DATA RECORDS
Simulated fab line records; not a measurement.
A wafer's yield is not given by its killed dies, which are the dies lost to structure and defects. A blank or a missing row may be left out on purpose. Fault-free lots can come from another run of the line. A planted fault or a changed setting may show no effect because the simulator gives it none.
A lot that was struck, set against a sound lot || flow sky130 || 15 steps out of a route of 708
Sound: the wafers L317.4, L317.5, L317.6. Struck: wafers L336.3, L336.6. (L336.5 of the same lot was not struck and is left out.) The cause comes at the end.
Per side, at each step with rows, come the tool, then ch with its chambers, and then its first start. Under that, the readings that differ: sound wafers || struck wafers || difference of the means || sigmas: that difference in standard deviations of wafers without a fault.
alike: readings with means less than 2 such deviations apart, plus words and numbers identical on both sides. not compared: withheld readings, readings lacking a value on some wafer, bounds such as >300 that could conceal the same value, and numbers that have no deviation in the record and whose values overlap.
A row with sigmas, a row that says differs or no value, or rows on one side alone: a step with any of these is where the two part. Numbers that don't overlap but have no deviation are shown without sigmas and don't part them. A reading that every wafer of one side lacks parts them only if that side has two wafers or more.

ACTIVITY
Your answer must be every record above, retyped exactly.

WORKED SOLUTION
Simulated fab line records; not a measurement.
A wafer's yield is not given by its killed dies, which are the dies lost to structure and defects. A blank or a missing row may be left out on purpose. Fault-free lots can come from another run of the line. A planted fault or a changed setting may show no effect because the simulator gives it none.
A lot that was struck, set against a sound lot || flow sky130 || 15 steps out of a route of 708
Sound: the wafers L317.4, L317.5, L317.6. Struck: wafers L336.3, L336.6. (L336.5 of the same lot was not struck and is left out.) The cause comes at the end.
Per side, at each step with rows, come the tool, then ch with its chambers, and then its first start. Under that, the readings that differ: sound wafers || struck wafers || difference of the means || sigmas: that difference in standard deviations of wafers without a fault.
alike: readings with means less than 2 such deviations apart, plus words and numbers identical on both sides. not compared: withheld readings, readings lacking a value on some wafer, bounds such as >300 that could conceal the same value, and numbers that have no deviation in the record and whose values overlap.
A row with sigmas, a row that says differs or no value, or rows on one side alone: a step with any of these is where the two part. Numbers that don't overlap but have no deviation are shown without sigmas and don't part them. A reading that every wafer of one side lacks parts them only if that side has two wafers or more.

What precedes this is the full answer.